┄┄┄┄┄┄
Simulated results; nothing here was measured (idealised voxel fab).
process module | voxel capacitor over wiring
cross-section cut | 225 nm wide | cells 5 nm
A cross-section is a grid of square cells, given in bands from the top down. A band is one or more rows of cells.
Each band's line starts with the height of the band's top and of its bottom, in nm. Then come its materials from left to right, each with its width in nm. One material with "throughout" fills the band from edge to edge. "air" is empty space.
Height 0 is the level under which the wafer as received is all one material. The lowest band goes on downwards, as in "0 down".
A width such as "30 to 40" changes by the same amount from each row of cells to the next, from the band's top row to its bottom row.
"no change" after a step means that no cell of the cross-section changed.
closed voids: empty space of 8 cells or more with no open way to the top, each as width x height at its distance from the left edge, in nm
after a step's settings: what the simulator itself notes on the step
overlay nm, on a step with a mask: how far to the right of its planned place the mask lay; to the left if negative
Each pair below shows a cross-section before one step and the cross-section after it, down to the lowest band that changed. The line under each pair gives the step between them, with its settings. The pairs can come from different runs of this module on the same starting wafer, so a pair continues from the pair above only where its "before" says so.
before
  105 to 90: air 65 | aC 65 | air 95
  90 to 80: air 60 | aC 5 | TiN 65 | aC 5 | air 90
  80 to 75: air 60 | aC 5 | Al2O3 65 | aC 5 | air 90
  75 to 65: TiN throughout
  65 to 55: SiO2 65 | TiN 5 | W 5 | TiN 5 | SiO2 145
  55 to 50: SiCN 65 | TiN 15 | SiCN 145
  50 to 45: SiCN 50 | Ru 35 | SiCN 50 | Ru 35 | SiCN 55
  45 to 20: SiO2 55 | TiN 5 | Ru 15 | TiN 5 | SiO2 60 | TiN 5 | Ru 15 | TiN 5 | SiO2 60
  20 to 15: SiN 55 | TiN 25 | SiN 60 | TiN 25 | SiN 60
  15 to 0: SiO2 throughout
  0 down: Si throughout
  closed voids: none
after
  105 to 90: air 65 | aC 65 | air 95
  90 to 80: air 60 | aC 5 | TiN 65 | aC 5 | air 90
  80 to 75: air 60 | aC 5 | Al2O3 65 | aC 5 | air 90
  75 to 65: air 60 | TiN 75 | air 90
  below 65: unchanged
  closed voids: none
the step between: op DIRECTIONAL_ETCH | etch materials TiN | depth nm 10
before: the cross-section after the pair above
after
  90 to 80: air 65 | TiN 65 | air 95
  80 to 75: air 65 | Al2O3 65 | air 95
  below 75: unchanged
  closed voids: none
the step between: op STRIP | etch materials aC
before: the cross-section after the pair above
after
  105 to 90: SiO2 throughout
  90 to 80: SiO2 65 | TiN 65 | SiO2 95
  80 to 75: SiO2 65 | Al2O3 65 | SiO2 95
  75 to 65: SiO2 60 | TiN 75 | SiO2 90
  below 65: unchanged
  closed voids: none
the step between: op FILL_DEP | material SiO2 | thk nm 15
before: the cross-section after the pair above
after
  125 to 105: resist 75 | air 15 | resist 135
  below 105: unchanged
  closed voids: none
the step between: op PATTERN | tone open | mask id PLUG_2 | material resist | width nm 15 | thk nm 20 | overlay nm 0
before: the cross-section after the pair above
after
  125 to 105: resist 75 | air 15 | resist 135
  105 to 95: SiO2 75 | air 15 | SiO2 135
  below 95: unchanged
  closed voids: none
┄┄┄┄┄┄

**Work order:**
Restate verbatim all lines from the start of the data through the line containing "cross-section cut | 225 nm wide | cells 5 nm", with both ends kept.

**Solution:**
Simulated results; nothing here was measured (idealised voxel fab).
process module | voxel capacitor over wiring
cross-section cut | 225 nm wide | cells 5 nm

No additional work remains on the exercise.